■ RECORDED INFORMATION:
★ ★ ★ ★ ★ ★ ★

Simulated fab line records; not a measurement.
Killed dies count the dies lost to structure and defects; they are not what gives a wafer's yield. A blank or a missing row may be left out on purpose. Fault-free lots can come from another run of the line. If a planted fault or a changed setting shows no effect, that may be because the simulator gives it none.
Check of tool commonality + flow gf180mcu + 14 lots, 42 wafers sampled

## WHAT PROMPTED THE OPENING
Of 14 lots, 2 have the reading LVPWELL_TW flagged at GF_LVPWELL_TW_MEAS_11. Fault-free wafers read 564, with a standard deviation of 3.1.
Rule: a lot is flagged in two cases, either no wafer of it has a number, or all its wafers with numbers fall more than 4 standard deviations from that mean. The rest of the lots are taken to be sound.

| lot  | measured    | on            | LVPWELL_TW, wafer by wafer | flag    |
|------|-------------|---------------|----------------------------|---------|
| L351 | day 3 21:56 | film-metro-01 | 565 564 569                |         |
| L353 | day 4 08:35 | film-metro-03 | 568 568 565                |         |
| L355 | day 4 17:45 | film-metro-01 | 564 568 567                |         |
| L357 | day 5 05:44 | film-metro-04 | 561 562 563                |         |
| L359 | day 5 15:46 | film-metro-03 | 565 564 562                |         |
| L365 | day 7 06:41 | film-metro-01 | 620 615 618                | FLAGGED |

★ ★ ★ ★ ★ ★ ★

■ WORK TASK: Nothing should be returned except the lines from the first line of the data above through the line with "Killed dies count", each one exact.

■ TASK RESPONSE:
Simulated fab line records; not a measurement.
Killed dies count the dies lost to structure and defects; they are not what gives a wafer's yield. A blank or a missing row may be left out on purpose. Fault-free lots can come from another run of the line. If a planted fault or a changed setting shows no effect, that may be because the simulator gives it none.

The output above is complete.